● ASSIGNED TASK
Word for word, transcribe all of the records.

● RECORD EXTRACTS
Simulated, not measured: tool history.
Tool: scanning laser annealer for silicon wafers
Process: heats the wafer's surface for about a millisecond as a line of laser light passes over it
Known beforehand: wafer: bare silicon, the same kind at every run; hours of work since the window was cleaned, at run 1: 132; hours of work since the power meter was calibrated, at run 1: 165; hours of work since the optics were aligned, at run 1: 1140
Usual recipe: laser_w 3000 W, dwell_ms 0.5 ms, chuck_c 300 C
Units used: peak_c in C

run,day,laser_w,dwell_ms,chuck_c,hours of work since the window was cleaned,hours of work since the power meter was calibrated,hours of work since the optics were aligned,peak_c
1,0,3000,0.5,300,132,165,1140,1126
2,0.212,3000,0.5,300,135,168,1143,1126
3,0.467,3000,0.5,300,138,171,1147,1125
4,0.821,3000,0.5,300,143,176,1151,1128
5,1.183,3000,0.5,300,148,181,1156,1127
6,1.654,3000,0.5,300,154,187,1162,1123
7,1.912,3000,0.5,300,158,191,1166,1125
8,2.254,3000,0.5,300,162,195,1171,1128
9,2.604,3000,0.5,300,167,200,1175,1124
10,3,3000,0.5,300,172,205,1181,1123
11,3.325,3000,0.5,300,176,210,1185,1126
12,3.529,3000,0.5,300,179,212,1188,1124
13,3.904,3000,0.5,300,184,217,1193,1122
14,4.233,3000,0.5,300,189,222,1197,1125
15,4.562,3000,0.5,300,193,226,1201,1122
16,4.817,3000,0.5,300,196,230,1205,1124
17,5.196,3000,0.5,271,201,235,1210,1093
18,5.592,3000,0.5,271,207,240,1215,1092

● RESULT
Simulated, not measured: tool history.
Tool: scanning laser annealer for silicon wafers
Process: heats the wafer's surface for about a millisecond as a line of laser light passes over it
Known beforehand: wafer: bare silicon, the same kind at every run; hours of work since the window was cleaned, at run 1: 132; hours of work since the power meter was calibrated, at run 1: 165; hours of work since the optics were aligned, at run 1: 1140
Usual recipe: laser_w 3000 W, dwell_ms 0.5 ms, chuck_c 300 C
Units used: peak_c in C

run,day,laser_w,dwell_ms,chuck_c,hours of work since the window was cleaned,hours of work since the power meter was calibrated,hours of work since the optics were aligned,peak_c
1,0,3000,0.5,300,132,165,1140,1126
2,0.212,3000,0.5,300,135,168,1143,1126
3,0.467,3000,0.5,300,138,171,1147,1125
4,0.821,3000,0.5,300,143,176,1151,1128
5,1.183,3000,0.5,300,148,181,1156,1127
6,1.654,3000,0.5,300,154,187,1162,1123
7,1.912,3000,0.5,300,158,191,1166,1125
8,2.254,3000,0.5,300,162,195,1171,1128
9,2.604,3000,0.5,300,167,200,1175,1124
10,3,3000,0.5,300,172,205,1181,1123
11,3.325,3000,0.5,300,176,210,1185,1126
12,3.529,3000,0.5,300,179,212,1188,1124
13,3.904,3000,0.5,300,184,217,1193,1122
14,4.233,3000,0.5,300,189,222,1197,1125
15,4.562,3000,0.5,300,193,226,1201,1122
16,4.817,3000,0.5,300,196,230,1205,1124
17,5.196,3000,0.5,271,201,235,1210,1093
18,5.592,3000,0.5,271,207,240,1215,1092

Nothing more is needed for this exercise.